● BRIEF
Give the listing below again in full, exactly as written.

--- START ---

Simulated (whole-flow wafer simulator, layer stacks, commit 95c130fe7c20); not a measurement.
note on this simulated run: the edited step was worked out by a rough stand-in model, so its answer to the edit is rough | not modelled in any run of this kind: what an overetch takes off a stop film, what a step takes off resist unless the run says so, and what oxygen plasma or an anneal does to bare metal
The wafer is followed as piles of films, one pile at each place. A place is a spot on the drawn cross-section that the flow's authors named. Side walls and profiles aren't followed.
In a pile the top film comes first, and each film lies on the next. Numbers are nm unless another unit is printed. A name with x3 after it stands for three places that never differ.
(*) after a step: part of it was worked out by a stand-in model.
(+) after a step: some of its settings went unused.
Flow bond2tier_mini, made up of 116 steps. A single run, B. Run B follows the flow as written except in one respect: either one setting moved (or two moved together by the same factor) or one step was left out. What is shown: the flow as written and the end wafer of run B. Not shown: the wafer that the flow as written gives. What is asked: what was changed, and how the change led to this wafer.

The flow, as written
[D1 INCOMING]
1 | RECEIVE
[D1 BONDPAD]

--- END ---

● TASK RESPONSE
Simulated (whole-flow wafer simulator, layer stacks, commit 95c130fe7c20); not a measurement.
note on this simulated run: the edited step was worked out by a rough stand-in model, so its answer to the edit is rough | not modelled in any run of this kind: what an overetch takes off a stop film, what a step takes off resist unless the run says so, and what oxygen plasma or an anneal does to bare metal
The wafer is followed as piles of films, one pile at each place. A place is a spot on the drawn cross-section that the flow's authors named. Side walls and profiles aren't followed.
In a pile the top film comes first, and each film lies on the next. Numbers are nm unless another unit is printed. A name with x3 after it stands for three places that never differ.
(*) after a step: part of it was worked out by a stand-in model.
(+) after a step: some of its settings went unused.
Flow bond2tier_mini, made up of 116 steps. A single run, B. Run B follows the flow as written except in one respect: either one setting moved (or two moved together by the same factor) or one step was left out. What is shown: the flow as written and the end wafer of run B. Not shown: the wafer that the flow as written gives. What is asked: what was changed, and how the change led to this wafer.

The flow, as written
[D1 INCOMING]
1 | RECEIVE
[D1 BONDPAD]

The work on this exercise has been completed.